▸ REQUIRED ACTION
The entries that follow need to be retyped verbatim.

[EXERCISE DATA Boundary: Start]

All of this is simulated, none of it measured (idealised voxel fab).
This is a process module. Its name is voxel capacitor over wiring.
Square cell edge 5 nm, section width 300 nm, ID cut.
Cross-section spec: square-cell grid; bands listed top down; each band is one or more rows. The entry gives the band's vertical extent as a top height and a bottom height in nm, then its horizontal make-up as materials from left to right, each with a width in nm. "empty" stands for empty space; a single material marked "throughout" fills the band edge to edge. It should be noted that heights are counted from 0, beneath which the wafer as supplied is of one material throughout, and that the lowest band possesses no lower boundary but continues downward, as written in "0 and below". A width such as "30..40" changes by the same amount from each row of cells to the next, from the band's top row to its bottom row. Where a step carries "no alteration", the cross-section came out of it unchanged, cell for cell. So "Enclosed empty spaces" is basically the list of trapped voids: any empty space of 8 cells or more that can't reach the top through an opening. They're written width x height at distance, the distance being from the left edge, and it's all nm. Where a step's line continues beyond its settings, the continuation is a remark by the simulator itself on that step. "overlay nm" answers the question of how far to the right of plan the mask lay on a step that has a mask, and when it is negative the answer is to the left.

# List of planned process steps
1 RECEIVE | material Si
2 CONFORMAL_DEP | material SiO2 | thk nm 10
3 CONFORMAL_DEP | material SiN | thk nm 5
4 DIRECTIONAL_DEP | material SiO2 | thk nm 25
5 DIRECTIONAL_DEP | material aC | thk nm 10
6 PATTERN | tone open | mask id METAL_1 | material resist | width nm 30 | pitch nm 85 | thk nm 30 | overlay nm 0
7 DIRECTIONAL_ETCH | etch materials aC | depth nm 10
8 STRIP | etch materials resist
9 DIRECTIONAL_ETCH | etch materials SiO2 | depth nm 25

[EXERCISE DATA Boundary: End]

▸ RESPONSE AREA
All of this is simulated, none of it measured (idealised voxel fab).
This is a process module. Its name is voxel capacitor over wiring.
Square cell edge 5 nm, section width 300 nm, ID cut.
Cross-section spec: square-cell grid; bands listed top down; each band is one or more rows. The entry gives the band's vertical extent as a top height and a bottom height in nm, then its horizontal make-up as materials from left to right, each with a width in nm. "empty" stands for empty space; a single material marked "throughout" fills the band edge to edge. It should be noted that heights are counted from 0, beneath which the wafer as supplied is of one material throughout, and that the lowest band possesses no lower boundary but continues downward, as written in "0 and below". A width such as "30..40" changes by the same amount from each row of cells to the next, from the band's top row to its bottom row. Where a step carries "no alteration", the cross-section came out of it unchanged, cell for cell. So "Enclosed empty spaces" is basically the list of trapped voids: any empty space of 8 cells or more that can't reach the top through an opening. They're written width x height at distance, the distance being from the left edge, and it's all nm. Where a step's line continues beyond its settings, the continuation is a remark by the simulator itself on that step. "overlay nm" answers the question of how far to the right of plan the mask lay on a step that has a mask, and when it is negative the answer is to the left.

# List of planned process steps
1 RECEIVE | material Si
2 CONFORMAL_DEP | material SiO2 | thk nm 10
3 CONFORMAL_DEP | material SiN | thk nm 5
4 DIRECTIONAL_DEP | material SiO2 | thk nm 25
5 DIRECTIONAL_DEP | material aC | thk nm 10
6 PATTERN | tone open | mask id METAL_1 | material resist | width nm 30 | pitch nm 85 | thk nm 30 | overlay nm 0
7 DIRECTIONAL_ETCH | etch materials aC | depth nm 10
8 STRIP | etch materials resist
9 DIRECTIONAL_ETCH | etch materials SiO2 | depth nm 25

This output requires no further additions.